*** RECORDS SHOWN Section Begins ***
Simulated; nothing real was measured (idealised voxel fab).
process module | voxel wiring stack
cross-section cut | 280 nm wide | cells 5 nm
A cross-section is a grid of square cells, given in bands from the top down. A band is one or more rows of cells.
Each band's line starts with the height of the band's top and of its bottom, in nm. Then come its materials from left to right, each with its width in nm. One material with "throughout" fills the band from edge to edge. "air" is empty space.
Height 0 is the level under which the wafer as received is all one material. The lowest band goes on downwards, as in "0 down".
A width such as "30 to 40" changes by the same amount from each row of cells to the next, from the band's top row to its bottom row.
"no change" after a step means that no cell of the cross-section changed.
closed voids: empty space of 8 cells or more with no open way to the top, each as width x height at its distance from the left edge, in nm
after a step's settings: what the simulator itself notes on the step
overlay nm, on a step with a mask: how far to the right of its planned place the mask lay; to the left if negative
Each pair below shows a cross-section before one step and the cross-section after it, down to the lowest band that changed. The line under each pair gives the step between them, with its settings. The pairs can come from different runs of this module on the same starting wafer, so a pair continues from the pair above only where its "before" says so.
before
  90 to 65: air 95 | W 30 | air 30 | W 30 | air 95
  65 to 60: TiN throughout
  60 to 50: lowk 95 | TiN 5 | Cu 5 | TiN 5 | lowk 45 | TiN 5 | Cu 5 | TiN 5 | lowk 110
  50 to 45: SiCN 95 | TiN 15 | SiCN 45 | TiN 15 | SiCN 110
*** RECORDS SHOWN Section Ends ***

▸ **BRIEF**:
For this exercise, output all the data exactly as shown above.

▸ **TASK SOLUTION**:
Simulated; nothing real was measured (idealised voxel fab).
process module | voxel wiring stack
cross-section cut | 280 nm wide | cells 5 nm
A cross-section is a grid of square cells, given in bands from the top down. A band is one or more rows of cells.
Each band's line starts with the height of the band's top and of its bottom, in nm. Then come its materials from left to right, each with its width in nm. One material with "throughout" fills the band from edge to edge. "air" is empty space.
Height 0 is the level under which the wafer as received is all one material. The lowest band goes on downwards, as in "0 down".
A width such as "30 to 40" changes by the same amount from each row of cells to the next, from the band's top row to its bottom row.
"no change" after a step means that no cell of the cross-section changed.
closed voids: empty space of 8 cells or more with no open way to the top, each as width x height at its distance from the left edge, in nm
after a step's settings: what the simulator itself notes on the step
overlay nm, on a step with a mask: how far to the right of its planned place the mask lay; to the left if negative
Each pair below shows a cross-section before one step and the cross-section after it, down to the lowest band that changed. The line under each pair gives the step between them, with its settings. The pairs can come from different runs of this module on the same starting wafer, so a pair continues from the pair above only where its "before" says so.
before
  90 to 65: air 95 | W 30 | air 30 | W 30 | air 95
  65 to 60: TiN throughout
  60 to 50: lowk 95 | TiN 5 | Cu 5 | TiN 5 | lowk 45 | TiN 5 | Cu 5 | TiN 5 | lowk 110
  50 to 45: SiCN 95 | TiN 15 | SiCN 45 | TiN 15 | SiCN 110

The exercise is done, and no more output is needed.